┏━━
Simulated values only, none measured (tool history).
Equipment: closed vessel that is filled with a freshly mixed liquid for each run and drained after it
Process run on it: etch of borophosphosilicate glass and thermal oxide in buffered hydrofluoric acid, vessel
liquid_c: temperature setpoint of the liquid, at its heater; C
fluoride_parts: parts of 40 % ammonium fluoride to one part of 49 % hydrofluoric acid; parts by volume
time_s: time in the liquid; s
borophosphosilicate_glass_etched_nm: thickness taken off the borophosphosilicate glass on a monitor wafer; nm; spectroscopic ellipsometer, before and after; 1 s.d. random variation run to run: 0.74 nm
┗━━

WORK ITEM:
Write out all the records above again, exactly as they stand.

RESULT:
Simulated values only, none measured (tool history).
Equipment: closed vessel that is filled with a freshly mixed liquid for each run and drained after it
Process run on it: etch of borophosphosilicate glass and thermal oxide in buffered hydrofluoric acid, vessel
liquid_c: temperature setpoint of the liquid, at its heater; C
fluoride_parts: parts of 40 % ammonium fluoride to one part of 49 % hydrofluoric acid; parts by volume
time_s: time in the liquid; s
borophosphosilicate_glass_etched_nm: thickness taken off the borophosphosilicate glass on a monitor wafer; nm; spectroscopic ellipsometer, before and after; 1 s.d. random variation run to run: 0.74 nm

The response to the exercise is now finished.